▶ WORK REQUEST
Copy the complete listing that follows, letter for letter.

---*---
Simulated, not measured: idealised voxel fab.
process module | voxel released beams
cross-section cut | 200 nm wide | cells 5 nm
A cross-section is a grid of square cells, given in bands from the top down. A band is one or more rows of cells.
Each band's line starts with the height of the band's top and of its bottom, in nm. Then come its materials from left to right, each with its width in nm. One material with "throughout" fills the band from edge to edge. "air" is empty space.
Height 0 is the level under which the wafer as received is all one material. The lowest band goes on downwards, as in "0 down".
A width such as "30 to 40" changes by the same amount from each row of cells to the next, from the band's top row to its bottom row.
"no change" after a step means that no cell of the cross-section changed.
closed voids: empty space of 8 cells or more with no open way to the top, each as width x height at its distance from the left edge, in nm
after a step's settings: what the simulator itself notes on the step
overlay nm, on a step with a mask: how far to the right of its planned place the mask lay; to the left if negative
---*---

▶ YOUR SOLUTION
Simulated, not measured: idealised voxel fab.
process module | voxel released beams
cross-section cut | 200 nm wide | cells 5 nm
A cross-section is a grid of square cells, given in bands from the top down. A band is one or more rows of cells.
Each band's line starts with the height of the band's top and of its bottom, in nm. Then come its materials from left to right, each with its width in nm. One material with "throughout" fills the band from edge to edge. "air" is empty space.
Height 0 is the level under which the wafer as received is all one material. The lowest band goes on downwards, as in "0 down".
A width such as "30 to 40" changes by the same amount from each row of cells to the next, from the band's top row to its bottom row.
"no change" after a step means that no cell of the cross-section changed.
closed voids: empty space of 8 cells or more with no open way to the top, each as width x height at its distance from the left edge, in nm
after a step's settings: what the simulator itself notes on the step
overlay nm, on a step with a mask: how far to the right of its planned place the mask lay; to the left if negative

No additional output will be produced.